- _Work task_
Find the line containing "route steps=331 shown" in the listing below. Repeat it exactly, along with each following line up to and including the one containing "startH: the number".

- _Data listing_
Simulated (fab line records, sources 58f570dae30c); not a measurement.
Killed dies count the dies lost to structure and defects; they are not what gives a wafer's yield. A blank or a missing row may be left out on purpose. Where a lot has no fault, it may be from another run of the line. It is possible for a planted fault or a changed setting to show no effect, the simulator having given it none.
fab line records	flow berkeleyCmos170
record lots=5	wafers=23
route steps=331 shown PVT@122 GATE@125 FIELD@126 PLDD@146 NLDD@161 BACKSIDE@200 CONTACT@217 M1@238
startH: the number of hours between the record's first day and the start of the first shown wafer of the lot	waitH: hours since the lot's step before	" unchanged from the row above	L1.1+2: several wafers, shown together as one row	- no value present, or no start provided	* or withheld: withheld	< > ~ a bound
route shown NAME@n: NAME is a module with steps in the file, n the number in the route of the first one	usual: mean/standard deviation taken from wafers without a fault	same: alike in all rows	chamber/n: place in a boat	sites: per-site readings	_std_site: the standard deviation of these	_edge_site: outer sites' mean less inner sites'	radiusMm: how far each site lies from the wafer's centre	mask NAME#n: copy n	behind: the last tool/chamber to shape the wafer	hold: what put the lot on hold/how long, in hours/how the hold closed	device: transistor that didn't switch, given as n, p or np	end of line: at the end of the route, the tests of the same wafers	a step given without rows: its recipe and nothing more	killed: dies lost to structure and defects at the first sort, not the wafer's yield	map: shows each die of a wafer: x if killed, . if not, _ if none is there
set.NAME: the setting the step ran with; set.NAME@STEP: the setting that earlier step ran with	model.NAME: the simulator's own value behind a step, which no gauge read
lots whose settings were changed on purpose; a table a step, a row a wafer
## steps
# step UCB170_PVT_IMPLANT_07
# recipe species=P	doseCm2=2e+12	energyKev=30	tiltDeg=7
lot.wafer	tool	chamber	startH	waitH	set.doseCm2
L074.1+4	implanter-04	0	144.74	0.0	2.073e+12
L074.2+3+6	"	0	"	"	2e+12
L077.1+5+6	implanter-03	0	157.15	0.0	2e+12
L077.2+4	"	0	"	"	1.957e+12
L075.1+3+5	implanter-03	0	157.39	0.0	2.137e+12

- _Problem solution_
route steps=331 shown PVT@122 GATE@125 FIELD@126 PLDD@146 NLDD@161 BACKSIDE@200 CONTACT@217 M1@238
startH: the number of hours between the record's first day and the start of the first shown wafer of the lot	waitH: hours since the lot's step before	" unchanged from the row above	L1.1+2: several wafers, shown together as one row	- no value present, or no start provided	* or withheld: withheld	< > ~ a bound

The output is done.